(Beginning of Given data)
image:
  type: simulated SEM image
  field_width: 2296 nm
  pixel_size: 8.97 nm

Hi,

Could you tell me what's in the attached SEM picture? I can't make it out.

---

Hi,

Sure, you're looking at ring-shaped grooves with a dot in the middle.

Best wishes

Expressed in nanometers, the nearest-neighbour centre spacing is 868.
(End of Given data)

Activity:
Each record above has to be repeated word for word.

Task solution:
image:
  type: simulated SEM image
  field_width: 2296 nm
  pixel_size: 8.97 nm

Hi,

Could you tell me what's in the attached SEM picture? I can't make it out.

---

Hi,

Sure, you're looking at ring-shaped grooves with a dot in the middle.

Best wishes

Expressed in nanometers, the nearest-neighbour centre spacing is 868.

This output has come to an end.